→ DATA PROVIDED
==================================================

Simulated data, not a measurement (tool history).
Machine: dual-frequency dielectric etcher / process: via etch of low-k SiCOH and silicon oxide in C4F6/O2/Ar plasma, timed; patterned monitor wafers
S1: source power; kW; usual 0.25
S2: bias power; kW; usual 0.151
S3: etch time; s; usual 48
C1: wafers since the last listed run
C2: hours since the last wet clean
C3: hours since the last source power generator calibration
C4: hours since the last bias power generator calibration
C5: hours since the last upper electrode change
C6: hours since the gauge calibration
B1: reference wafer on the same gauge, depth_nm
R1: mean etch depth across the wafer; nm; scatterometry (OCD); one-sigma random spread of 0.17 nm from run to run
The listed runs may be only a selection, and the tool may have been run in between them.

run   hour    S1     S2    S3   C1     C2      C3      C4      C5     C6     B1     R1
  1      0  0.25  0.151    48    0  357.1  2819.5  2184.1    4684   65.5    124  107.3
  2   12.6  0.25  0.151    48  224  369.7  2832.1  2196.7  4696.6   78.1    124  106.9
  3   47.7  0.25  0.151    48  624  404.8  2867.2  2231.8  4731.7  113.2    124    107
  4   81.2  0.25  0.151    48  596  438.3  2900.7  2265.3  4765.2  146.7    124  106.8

==================================================

→ ASSIGNMENT
Each and every record above needs writing out exactly.

→ TASK ANSWER
Simulated data, not a measurement (tool history).
Machine: dual-frequency dielectric etcher / process: via etch of low-k SiCOH and silicon oxide in C4F6/O2/Ar plasma, timed; patterned monitor wafers
S1: source power; kW; usual 0.25
S2: bias power; kW; usual 0.151
S3: etch time; s; usual 48
C1: wafers since the last listed run
C2: hours since the last wet clean
C3: hours since the last source power generator calibration
C4: hours since the last bias power generator calibration
C5: hours since the last upper electrode change
C6: hours since the gauge calibration
B1: reference wafer on the same gauge, depth_nm
R1: mean etch depth across the wafer; nm; scatterometry (OCD); one-sigma random spread of 0.17 nm from run to run
The listed runs may be only a selection, and the tool may have been run in between them.

run   hour    S1     S2    S3   C1     C2      C3      C4      C5     C6     B1     R1
  1      0  0.25  0.151    48    0  357.1  2819.5  2184.1    4684   65.5    124  107.3
  2   12.6  0.25  0.151    48  224  369.7  2832.1  2196.7  4696.6   78.1    124  106.9
  3   47.7  0.25  0.151    48  624  404.8  2867.2  2231.8  4731.7  113.2    124    107
  4   81.2  0.25  0.151    48  596  438.3  2900.7  2265.3  4765.2  146.7    124  106.8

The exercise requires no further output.